▸ **Work item**:
Set down the material exactly. Keep every line.

#### Data for analysis

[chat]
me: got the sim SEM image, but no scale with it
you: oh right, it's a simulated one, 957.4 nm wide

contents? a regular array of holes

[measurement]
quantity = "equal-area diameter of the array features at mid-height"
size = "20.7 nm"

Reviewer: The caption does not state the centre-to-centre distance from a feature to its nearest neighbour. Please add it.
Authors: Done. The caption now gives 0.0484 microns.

########

▸ **Task result**:
[chat]
me: got the sim SEM image, but no scale with it
you: oh right, it's a simulated one, 957.4 nm wide

contents? a regular array of holes

[measurement]
quantity = "equal-area diameter of the array features at mid-height"
size = "20.7 nm"

Reviewer: The caption does not state the centre-to-centre distance from a feature to its nearest neighbour. Please add it.
Authors: Done. The caption now gives 0.0484 microns.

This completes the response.